Work item: Retype the records below from their first line through the line containing "The cross-section shown", and include nothing else.

Listed entries:
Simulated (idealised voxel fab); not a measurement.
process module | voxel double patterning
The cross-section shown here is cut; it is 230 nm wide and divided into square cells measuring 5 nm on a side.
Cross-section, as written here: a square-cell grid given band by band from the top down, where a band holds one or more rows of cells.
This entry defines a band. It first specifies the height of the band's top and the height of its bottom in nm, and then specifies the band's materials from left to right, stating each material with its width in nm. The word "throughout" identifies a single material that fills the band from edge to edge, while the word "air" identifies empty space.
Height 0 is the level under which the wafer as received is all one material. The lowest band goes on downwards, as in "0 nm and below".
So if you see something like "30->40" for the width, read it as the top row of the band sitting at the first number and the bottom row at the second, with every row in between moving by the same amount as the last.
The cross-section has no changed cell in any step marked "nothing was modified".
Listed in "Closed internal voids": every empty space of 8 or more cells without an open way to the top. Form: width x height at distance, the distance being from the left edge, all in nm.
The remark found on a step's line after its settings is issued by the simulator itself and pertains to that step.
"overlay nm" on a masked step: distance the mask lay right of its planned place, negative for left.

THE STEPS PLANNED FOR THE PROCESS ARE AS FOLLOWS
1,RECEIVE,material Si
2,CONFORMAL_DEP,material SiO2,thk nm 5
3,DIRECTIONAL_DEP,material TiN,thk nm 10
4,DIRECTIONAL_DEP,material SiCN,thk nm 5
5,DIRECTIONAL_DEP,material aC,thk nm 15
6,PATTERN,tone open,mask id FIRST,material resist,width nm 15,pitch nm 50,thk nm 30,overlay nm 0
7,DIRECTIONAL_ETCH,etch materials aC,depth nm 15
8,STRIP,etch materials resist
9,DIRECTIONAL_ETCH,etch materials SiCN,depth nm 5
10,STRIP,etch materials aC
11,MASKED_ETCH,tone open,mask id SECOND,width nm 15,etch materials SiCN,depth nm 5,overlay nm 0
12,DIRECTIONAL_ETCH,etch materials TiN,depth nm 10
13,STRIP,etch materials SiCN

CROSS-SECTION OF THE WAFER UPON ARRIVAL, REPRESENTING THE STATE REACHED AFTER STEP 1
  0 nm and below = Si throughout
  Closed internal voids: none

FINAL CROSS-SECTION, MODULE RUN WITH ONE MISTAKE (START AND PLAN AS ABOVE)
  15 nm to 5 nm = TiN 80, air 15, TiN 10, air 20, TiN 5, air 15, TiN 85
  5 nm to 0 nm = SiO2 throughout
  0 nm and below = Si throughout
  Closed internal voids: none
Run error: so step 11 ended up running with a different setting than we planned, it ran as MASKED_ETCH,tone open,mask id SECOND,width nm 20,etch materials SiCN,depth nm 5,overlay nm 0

Task answer:
Simulated (idealised voxel fab); not a measurement.
process module | voxel double patterning
The cross-section shown here is cut; it is 230 nm wide and divided into square cells measuring 5 nm on a side.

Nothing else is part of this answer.